• Supplied records:
+-------+
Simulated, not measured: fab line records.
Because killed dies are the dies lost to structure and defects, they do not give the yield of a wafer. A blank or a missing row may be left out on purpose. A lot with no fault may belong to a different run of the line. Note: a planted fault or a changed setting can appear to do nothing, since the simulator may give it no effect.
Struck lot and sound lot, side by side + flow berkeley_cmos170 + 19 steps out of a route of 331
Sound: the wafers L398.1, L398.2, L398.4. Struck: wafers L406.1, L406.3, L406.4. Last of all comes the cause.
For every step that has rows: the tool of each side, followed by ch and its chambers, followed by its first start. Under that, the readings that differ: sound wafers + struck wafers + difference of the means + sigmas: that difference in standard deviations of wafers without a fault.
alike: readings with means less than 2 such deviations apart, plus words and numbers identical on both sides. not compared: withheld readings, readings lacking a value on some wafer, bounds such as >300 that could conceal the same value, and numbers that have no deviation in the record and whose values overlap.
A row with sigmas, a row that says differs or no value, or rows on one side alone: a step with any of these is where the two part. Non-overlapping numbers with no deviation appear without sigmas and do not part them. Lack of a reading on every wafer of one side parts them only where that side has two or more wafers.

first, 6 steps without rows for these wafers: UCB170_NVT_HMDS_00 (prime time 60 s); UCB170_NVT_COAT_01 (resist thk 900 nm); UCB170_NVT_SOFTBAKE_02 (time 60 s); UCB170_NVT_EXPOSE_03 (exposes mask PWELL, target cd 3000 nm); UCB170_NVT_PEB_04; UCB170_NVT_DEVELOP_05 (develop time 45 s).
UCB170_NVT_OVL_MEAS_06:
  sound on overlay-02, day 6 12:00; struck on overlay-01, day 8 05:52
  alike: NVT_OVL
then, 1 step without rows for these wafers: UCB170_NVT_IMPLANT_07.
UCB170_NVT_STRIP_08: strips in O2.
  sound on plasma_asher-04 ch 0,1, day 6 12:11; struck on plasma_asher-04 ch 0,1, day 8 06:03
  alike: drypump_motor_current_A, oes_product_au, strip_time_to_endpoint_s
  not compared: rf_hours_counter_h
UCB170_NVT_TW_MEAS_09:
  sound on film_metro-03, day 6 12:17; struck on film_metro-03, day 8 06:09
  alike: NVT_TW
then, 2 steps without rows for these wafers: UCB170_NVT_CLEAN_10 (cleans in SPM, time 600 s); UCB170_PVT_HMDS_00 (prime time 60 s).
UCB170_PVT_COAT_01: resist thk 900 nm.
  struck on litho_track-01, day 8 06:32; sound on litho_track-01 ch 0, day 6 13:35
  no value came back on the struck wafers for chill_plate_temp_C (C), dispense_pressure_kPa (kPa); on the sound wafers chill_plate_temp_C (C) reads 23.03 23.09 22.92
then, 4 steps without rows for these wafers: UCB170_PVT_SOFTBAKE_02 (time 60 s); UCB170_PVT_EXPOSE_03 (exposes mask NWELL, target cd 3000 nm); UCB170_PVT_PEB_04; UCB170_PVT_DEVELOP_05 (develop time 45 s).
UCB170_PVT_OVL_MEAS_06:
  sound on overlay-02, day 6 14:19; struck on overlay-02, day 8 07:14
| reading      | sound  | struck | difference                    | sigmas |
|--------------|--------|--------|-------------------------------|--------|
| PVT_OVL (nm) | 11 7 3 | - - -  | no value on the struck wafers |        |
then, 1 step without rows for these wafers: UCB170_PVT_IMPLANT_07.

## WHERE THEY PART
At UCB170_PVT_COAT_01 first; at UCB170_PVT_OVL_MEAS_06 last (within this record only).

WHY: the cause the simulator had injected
+-------+

• Action item:
Quote every line from the beginning of the entries up to and including the line that contains "first, 6 steps".

• Exercise output:
Simulated, not measured: fab line records.
Because killed dies are the dies lost to structure and defects, they do not give the yield of a wafer. A blank or a missing row may be left out on purpose. A lot with no fault may belong to a different run of the line. Note: a planted fault or a changed setting can appear to do nothing, since the simulator may give it no effect.
Struck lot and sound lot, side by side + flow berkeley_cmos170 + 19 steps out of a route of 331
Sound: the wafers L398.1, L398.2, L398.4. Struck: wafers L406.1, L406.3, L406.4. Last of all comes the cause.
For every step that has rows: the tool of each side, followed by ch and its chambers, followed by its first start. Under that, the readings that differ: sound wafers + struck wafers + difference of the means + sigmas: that difference in standard deviations of wafers without a fault.
alike: readings with means less than 2 such deviations apart, plus words and numbers identical on both sides. not compared: withheld readings, readings lacking a value on some wafer, bounds such as >300 that could conceal the same value, and numbers that have no deviation in the record and whose values overlap.
A row with sigmas, a row that says differs or no value, or rows on one side alone: a step with any of these is where the two part. Non-overlapping numbers with no deviation appear without sigmas and do not part them. Lack of a reading on every wafer of one side parts them only where that side has two or more wafers.

first, 6 steps without rows for these wafers: UCB170_NVT_HMDS_00 (prime time 60 s); UCB170_NVT_COAT_01 (resist thk 900 nm); UCB170_NVT_SOFTBAKE_02 (time 60 s); UCB170_NVT_EXPOSE_03 (exposes mask PWELL, target cd 3000 nm); UCB170_NVT_PEB_04; UCB170_NVT_DEVELOP_05 (develop time 45 s).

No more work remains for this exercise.